EXERCISE → The entries below should appear again in your reply, word for word.

EXTRACTED INFORMATION →
[Start of section]

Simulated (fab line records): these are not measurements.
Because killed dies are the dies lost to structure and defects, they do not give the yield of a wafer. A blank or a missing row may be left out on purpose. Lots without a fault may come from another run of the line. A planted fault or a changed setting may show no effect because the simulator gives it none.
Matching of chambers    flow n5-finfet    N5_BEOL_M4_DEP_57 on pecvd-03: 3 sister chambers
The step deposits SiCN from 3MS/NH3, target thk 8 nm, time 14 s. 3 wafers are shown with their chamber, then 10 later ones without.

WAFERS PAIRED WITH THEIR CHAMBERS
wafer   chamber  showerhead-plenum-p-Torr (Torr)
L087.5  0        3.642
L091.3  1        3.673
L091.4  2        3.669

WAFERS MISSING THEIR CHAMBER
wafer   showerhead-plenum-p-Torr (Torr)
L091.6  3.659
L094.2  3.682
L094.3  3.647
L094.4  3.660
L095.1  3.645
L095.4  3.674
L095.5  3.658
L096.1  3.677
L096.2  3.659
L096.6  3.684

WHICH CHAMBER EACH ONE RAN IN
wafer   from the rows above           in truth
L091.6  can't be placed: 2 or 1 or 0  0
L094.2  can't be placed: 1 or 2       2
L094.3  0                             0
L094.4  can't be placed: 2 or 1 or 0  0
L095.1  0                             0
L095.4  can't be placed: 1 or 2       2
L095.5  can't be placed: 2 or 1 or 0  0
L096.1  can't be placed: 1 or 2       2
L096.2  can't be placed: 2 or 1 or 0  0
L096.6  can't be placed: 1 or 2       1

[End of section]

TASK RESPONSE →
Simulated (fab line records): these are not measurements.
Because killed dies are the dies lost to structure and defects, they do not give the yield of a wafer. A blank or a missing row may be left out on purpose. Lots without a fault may come from another run of the line. A planted fault or a changed setting may show no effect because the simulator gives it none.
Matching of chambers    flow n5-finfet    N5_BEOL_M4_DEP_57 on pecvd-03: 3 sister chambers
The step deposits SiCN from 3MS/NH3, target thk 8 nm, time 14 s. 3 wafers are shown with their chamber, then 10 later ones without.

WAFERS PAIRED WITH THEIR CHAMBERS
wafer   chamber  showerhead-plenum-p-Torr (Torr)
L087.5  0        3.642
L091.3  1        3.673
L091.4  2        3.669

WAFERS MISSING THEIR CHAMBER
wafer   showerhead-plenum-p-Torr (Torr)
L091.6  3.659
L094.2  3.682
L094.3  3.647
L094.4  3.660
L095.1  3.645
L095.4  3.674
L095.5  3.658
L096.1  3.677
L096.2  3.659
L096.6  3.684

WHICH CHAMBER EACH ONE RAN IN
wafer   from the rows above           in truth
L091.6  can't be placed: 2 or 1 or 0  0
L094.2  can't be placed: 1 or 2       2
L094.3  0                             0
L094.4  can't be placed: 2 or 1 or 0  0
L095.1  0                             0
L095.4  can't be placed: 1 or 2       2
L095.5  can't be placed: 2 or 1 or 0  0
L096.1  can't be placed: 1 or 2       2
L096.2  can't be placed: 2 or 1 or 0  0
L096.6  can't be placed: 1 or 2       1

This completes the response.